Work order
Keep to one stretch of the data below, the lines from the one with "lot=L103; measured=day 3" up to and including the one with "lot=L108; measured=day 4", and return that stretch exactly.

Available data

++++++++++

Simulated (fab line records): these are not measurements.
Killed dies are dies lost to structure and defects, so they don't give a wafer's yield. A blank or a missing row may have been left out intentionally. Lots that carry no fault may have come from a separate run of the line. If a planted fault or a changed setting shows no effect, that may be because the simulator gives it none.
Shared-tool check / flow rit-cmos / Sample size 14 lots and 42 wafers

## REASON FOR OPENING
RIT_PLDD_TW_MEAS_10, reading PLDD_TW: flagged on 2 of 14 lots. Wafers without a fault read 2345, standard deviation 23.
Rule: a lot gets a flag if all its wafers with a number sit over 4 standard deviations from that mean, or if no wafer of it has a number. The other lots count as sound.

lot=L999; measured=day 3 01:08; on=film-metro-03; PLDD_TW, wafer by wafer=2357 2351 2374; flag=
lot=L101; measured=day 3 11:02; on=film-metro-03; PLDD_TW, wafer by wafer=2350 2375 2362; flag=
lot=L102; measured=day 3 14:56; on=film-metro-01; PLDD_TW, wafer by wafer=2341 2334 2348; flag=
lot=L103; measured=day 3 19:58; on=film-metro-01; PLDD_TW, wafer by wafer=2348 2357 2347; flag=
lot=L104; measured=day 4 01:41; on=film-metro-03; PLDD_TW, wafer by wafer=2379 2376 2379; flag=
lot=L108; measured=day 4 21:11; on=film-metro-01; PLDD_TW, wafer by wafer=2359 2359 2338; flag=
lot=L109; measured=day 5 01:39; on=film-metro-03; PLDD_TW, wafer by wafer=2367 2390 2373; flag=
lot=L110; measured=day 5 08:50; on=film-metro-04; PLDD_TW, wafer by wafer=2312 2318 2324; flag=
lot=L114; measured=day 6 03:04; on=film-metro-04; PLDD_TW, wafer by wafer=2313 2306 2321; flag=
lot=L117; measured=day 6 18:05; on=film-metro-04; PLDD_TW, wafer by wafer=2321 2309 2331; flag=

++++++++++

Response box
lot=L103; measured=day 3 19:58; on=film-metro-01; PLDD_TW, wafer by wafer=2348 2357 2347; flag=
lot=L104; measured=day 4 01:41; on=film-metro-03; PLDD_TW, wafer by wafer=2379 2376 2379; flag=
lot=L108; measured=day 4 21:11; on=film-metro-01; PLDD_TW, wafer by wafer=2359 2359 2338; flag=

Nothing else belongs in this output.